> **BRIEF**: The whole listing below must be repeated exactly.

*** RECORDS SHOWN Section Begins ***
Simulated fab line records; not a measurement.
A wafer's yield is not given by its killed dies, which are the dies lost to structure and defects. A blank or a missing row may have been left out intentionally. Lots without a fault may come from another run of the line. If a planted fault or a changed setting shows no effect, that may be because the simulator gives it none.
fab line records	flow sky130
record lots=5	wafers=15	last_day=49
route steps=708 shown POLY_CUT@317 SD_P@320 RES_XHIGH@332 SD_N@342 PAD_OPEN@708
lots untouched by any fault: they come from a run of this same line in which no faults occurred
*** RECORDS SHOWN Section Ends ***

> **REPLY**:
Simulated fab line records; not a measurement.
A wafer's yield is not given by its killed dies, which are the dies lost to structure and defects. A blank or a missing row may have been left out intentionally. Lots without a fault may come from another run of the line. If a planted fault or a changed setting shows no effect, that may be because the simulator gives it none.
fab line records	flow sky130
record lots=5	wafers=15	last_day=49
route steps=708 shown POLY_CUT@317 SD_P@320 RES_XHIGH@332 SD_N@342 PAD_OPEN@708
lots untouched by any fault: they come from a run of this same line in which no faults occurred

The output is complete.